Requirement
In this exercise, the entries below are to be transcribed exactly, line by line.

★ ★ ★ ★ ★ ★ ★

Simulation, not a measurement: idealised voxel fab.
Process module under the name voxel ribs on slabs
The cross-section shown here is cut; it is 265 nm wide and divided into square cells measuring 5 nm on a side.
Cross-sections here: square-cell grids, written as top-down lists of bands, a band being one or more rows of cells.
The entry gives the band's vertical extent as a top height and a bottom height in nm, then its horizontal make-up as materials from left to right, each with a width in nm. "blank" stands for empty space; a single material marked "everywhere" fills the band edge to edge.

★ ★ ★ ★ ★ ★ ★

Response area
Simulation, not a measurement: idealised voxel fab.
Process module under the name voxel ribs on slabs
The cross-section shown here is cut; it is 265 nm wide and divided into square cells measuring 5 nm on a side.
Cross-sections here: square-cell grids, written as top-down lists of bands, a band being one or more rows of cells.
The entry gives the band's vertical extent as a top height and a bottom height in nm, then its horizontal make-up as materials from left to right, each with a width in nm. "blank" stands for empty space; a single material marked "everywhere" fills the band edge to edge.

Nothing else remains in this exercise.